Information given
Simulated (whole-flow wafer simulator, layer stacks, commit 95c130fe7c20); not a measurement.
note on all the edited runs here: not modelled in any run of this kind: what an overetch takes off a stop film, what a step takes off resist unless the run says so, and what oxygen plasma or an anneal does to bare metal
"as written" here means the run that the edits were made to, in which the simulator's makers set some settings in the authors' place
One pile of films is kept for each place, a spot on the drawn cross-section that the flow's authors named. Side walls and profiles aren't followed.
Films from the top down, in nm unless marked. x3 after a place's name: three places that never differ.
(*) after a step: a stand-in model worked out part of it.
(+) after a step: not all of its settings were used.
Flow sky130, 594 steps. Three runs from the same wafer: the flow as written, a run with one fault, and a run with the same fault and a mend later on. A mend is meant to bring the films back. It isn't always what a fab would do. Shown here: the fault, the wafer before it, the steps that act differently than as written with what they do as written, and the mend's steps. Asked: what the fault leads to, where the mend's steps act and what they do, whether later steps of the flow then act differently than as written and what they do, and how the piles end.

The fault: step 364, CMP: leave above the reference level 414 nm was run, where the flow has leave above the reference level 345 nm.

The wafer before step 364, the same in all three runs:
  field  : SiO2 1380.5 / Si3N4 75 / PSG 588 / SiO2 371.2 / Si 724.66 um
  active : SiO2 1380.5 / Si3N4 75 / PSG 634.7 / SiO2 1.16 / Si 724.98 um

Work instruction
Print, please, the lines from the first line of the material through the line that contains "One pile of", exactly as written and with nothing added.

Answer box
Simulated (whole-flow wafer simulator, layer stacks, commit 95c130fe7c20); not a measurement.
note on all the edited runs here: not modelled in any run of this kind: what an overetch takes off a stop film, what a step takes off resist unless the run says so, and what oxygen plasma or an anneal does to bare metal
"as written" here means the run that the edits were made to, in which the simulator's makers set some settings in the authors' place
One pile of films is kept for each place, a spot on the drawn cross-section that the flow's authors named. Side walls and profiles aren't followed.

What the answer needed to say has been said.